_Study material_
_ _ _ _ _

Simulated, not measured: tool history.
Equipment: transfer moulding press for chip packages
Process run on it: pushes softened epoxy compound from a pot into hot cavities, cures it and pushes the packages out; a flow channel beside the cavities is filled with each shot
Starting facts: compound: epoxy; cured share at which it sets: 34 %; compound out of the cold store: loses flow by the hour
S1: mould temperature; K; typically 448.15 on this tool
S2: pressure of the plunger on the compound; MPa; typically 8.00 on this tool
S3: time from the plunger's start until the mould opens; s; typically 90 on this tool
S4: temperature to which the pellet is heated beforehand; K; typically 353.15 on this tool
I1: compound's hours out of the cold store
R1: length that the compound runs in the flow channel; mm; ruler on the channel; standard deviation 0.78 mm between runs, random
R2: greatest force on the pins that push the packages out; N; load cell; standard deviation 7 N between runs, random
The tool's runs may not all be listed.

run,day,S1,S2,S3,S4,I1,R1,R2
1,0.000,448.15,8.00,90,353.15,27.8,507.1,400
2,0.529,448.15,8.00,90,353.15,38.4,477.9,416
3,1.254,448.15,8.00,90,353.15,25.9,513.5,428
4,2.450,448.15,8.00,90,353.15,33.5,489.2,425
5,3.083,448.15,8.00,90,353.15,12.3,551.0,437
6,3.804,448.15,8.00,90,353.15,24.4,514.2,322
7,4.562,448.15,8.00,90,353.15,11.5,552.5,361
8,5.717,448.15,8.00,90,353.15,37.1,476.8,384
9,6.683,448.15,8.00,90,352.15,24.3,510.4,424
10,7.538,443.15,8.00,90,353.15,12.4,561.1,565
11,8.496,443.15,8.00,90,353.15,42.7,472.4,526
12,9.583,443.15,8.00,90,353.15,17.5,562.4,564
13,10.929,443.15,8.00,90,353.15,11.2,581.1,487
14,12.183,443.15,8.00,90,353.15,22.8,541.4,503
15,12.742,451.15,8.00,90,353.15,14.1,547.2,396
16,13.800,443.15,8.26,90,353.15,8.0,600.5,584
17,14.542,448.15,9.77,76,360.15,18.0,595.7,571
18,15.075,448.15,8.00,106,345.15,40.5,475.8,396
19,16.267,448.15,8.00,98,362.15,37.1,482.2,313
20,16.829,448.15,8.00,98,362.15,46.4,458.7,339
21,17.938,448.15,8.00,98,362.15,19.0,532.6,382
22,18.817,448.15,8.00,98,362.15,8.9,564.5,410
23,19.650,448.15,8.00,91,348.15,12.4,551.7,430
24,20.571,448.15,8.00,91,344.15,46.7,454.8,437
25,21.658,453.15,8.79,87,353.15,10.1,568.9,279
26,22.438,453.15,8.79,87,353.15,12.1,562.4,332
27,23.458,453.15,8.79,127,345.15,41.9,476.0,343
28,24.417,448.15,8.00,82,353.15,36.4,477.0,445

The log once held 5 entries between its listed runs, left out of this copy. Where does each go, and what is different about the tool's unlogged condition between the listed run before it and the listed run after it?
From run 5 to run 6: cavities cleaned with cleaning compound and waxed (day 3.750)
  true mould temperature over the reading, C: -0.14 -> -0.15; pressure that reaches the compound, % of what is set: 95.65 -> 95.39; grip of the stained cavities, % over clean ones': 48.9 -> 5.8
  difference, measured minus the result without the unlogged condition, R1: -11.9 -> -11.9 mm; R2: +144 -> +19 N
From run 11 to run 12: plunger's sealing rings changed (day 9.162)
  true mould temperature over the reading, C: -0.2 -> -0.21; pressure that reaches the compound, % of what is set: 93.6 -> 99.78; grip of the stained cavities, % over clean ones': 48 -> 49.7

_ _ _ _ _

_Task item_
Copy the lines above exactly, beginning at the line that has "8,5.717,448.15,8.00,90,353.15,37.1,476.8,384" and stopping after the line that has "From run 5 to", and omit the rest.

_Answer space_
8,5.717,448.15,8.00,90,353.15,37.1,476.8,384
9,6.683,448.15,8.00,90,352.15,24.3,510.4,424
10,7.538,443.15,8.00,90,353.15,12.4,561.1,565
11,8.496,443.15,8.00,90,353.15,42.7,472.4,526
12,9.583,443.15,8.00,90,353.15,17.5,562.4,564
13,10.929,443.15,8.00,90,353.15,11.2,581.1,487
14,12.183,443.15,8.00,90,353.15,22.8,541.4,503
15,12.742,451.15,8.00,90,353.15,14.1,547.2,396
16,13.800,443.15,8.26,90,353.15,8.0,600.5,584
17,14.542,448.15,9.77,76,360.15,18.0,595.7,571
18,15.075,448.15,8.00,106,345.15,40.5,475.8,396
19,16.267,448.15,8.00,98,362.15,37.1,482.2,313
20,16.829,448.15,8.00,98,362.15,46.4,458.7,339
21,17.938,448.15,8.00,98,362.15,19.0,532.6,382
22,18.817,448.15,8.00,98,362.15,8.9,564.5,410
23,19.650,448.15,8.00,91,348.15,12.4,551.7,430
24,20.571,448.15,8.00,91,344.15,46.7,454.8,437
25,21.658,453.15,8.79,87,353.15,10.1,568.9,279
26,22.438,453.15,8.79,87,353.15,12.1,562.4,332
27,23.458,453.15,8.79,127,345.15,41.9,476.0,343
28,24.417,448.15,8.00,82,353.15,36.4,477.0,445

The log once held 5 entries between its listed runs, left out of this copy. Where does each go, and what is different about the tool's unlogged condition between the listed run before it and the listed run after it?
From run 5 to run 6: cavities cleaned with cleaning compound and waxed (day 3.750)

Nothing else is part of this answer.